> [Assigned task]:
Would you reproduce the whole listing below without altering a single word?

━━━━
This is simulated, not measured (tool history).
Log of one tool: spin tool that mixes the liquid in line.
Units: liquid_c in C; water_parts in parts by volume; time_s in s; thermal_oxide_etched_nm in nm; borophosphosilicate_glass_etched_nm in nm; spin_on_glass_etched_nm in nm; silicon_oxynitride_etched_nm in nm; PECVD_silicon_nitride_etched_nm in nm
━━━━

> [Exercise response]:
This is simulated, not measured (tool history).
Log of one tool: spin tool that mixes the liquid in line.
Units: liquid_c in C; water_parts in parts by volume; time_s in s; thermal_oxide_etched_nm in nm; borophosphosilicate_glass_etched_nm in nm; spin_on_glass_etched_nm in nm; silicon_oxynitride_etched_nm in nm; PECVD_silicon_nitride_etched_nm in nm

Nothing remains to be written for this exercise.